- Extracted data
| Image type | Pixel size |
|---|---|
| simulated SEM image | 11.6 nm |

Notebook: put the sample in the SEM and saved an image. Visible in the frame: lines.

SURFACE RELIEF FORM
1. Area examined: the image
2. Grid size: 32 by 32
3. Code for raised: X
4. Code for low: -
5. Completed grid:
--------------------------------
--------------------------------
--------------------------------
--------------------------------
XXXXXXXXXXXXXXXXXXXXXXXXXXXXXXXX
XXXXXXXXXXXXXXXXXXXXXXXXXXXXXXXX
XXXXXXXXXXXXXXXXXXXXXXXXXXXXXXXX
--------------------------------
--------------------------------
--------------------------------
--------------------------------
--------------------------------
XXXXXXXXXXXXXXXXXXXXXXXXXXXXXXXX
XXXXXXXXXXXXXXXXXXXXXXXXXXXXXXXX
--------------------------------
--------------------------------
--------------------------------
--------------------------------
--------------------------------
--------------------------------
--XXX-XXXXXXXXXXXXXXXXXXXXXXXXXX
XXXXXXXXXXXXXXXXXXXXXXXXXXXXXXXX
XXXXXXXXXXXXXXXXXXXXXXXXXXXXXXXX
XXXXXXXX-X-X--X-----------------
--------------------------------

- Required action
Every line above should be reproduced precisely.

- Task response
| Image type | Pixel size |
|---|---|
| simulated SEM image | 11.6 nm |

Notebook: put the sample in the SEM and saved an image. Visible in the frame: lines.

SURFACE RELIEF FORM
1. Area examined: the image
2. Grid size: 32 by 32
3. Code for raised: X
4. Code for low: -
5. Completed grid:
--------------------------------
--------------------------------
--------------------------------
--------------------------------
XXXXXXXXXXXXXXXXXXXXXXXXXXXXXXXX
XXXXXXXXXXXXXXXXXXXXXXXXXXXXXXXX
XXXXXXXXXXXXXXXXXXXXXXXXXXXXXXXX
--------------------------------
--------------------------------
--------------------------------
--------------------------------
--------------------------------
XXXXXXXXXXXXXXXXXXXXXXXXXXXXXXXX
XXXXXXXXXXXXXXXXXXXXXXXXXXXXXXXX
--------------------------------
--------------------------------
--------------------------------
--------------------------------
--------------------------------
--------------------------------
--XXX-XXXXXXXXXXXXXXXXXXXXXXXXXX
XXXXXXXXXXXXXXXXXXXXXXXXXXXXXXXX
XXXXXXXXXXXXXXXXXXXXXXXXXXXXXXXX
XXXXXXXX-X-X--X-----------------
--------------------------------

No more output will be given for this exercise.